§ Required action
Print each entry verbatim.

=== Input data ===

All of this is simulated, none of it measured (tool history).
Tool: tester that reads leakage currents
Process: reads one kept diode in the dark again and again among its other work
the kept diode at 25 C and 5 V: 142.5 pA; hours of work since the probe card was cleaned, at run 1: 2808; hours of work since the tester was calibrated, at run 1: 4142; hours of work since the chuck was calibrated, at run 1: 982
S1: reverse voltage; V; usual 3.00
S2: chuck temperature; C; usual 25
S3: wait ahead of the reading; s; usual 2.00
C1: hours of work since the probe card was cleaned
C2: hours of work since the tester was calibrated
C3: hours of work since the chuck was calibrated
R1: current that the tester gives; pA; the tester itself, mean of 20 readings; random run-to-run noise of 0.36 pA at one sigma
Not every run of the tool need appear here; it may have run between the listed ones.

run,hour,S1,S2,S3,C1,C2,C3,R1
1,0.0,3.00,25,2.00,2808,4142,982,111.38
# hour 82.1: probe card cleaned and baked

===

§ Task solution
All of this is simulated, none of it measured (tool history).
Tool: tester that reads leakage currents
Process: reads one kept diode in the dark again and again among its other work
the kept diode at 25 C and 5 V: 142.5 pA; hours of work since the probe card was cleaned, at run 1: 2808; hours of work since the tester was calibrated, at run 1: 4142; hours of work since the chuck was calibrated, at run 1: 982
S1: reverse voltage; V; usual 3.00
S2: chuck temperature; C; usual 25
S3: wait ahead of the reading; s; usual 2.00
C1: hours of work since the probe card was cleaned
C2: hours of work since the tester was calibrated
C3: hours of work since the chuck was calibrated
R1: current that the tester gives; pA; the tester itself, mean of 20 readings; random run-to-run noise of 0.36 pA at one sigma
Not every run of the tool need appear here; it may have run between the listed ones.

run,hour,S1,S2,S3,C1,C2,C3,R1
1,0.0,3.00,25,2.00,2808,4142,982,111.38
# hour 82.1: probe card cleaned and baked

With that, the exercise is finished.